## WORK INSTRUCTION
What is needed is a verbatim copy of each record below.

## DATASET

>>

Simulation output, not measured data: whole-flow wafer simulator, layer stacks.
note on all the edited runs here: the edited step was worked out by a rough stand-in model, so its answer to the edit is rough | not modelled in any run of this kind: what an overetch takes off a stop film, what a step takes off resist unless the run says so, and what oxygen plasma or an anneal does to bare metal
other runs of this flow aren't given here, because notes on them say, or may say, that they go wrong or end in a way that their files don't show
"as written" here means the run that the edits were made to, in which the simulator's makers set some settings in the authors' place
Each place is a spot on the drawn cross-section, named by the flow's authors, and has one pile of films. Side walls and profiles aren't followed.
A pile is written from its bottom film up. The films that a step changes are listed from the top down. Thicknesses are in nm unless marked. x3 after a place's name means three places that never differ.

<<

## ANSWER SPACE
Simulation output, not measured data: whole-flow wafer simulator, layer stacks.
note on all the edited runs here: the edited step was worked out by a rough stand-in model, so its answer to the edit is rough | not modelled in any run of this kind: what an overetch takes off a stop film, what a step takes off resist unless the run says so, and what oxygen plasma or an anneal does to bare metal
other runs of this flow aren't given here, because notes on them say, or may say, that they go wrong or end in a way that their files don't show
"as written" here means the run that the edits were made to, in which the simulator's makers set some settings in the authors' place
Each place is a spot on the drawn cross-section, named by the flow's authors, and has one pile of films. Side walls and profiles aren't followed.
A pile is written from its bottom film up. The films that a step changes are listed from the top down. Thicknesses are in nm unless marked. x3 after a place's name means three places that never differ.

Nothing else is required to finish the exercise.